• [ASSIGNED TASK]: Retype each line of the listing below, from the first through the one holding "record: lots: 7 | wafers: 39", with no other lines.

• [EXTRACTED INFORMATION]:
______________________________

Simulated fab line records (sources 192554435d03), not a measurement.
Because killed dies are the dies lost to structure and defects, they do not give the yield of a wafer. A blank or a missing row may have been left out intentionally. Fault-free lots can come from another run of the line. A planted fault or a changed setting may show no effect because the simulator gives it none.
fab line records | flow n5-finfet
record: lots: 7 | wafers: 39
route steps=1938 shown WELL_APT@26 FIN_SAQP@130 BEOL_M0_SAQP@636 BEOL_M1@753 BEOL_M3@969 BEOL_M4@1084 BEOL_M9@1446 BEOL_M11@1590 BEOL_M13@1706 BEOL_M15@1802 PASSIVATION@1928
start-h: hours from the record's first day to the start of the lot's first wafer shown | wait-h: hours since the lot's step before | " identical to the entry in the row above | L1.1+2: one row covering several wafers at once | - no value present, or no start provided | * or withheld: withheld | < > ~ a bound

______________________________

• [EXPECTED ANSWER]:
Simulated fab line records (sources 192554435d03), not a measurement.
Because killed dies are the dies lost to structure and defects, they do not give the yield of a wafer. A blank or a missing row may have been left out intentionally. Fault-free lots can come from another run of the line. A planted fault or a changed setting may show no effect because the simulator gives it none.
fab line records | flow n5-finfet
record: lots: 7 | wafers: 39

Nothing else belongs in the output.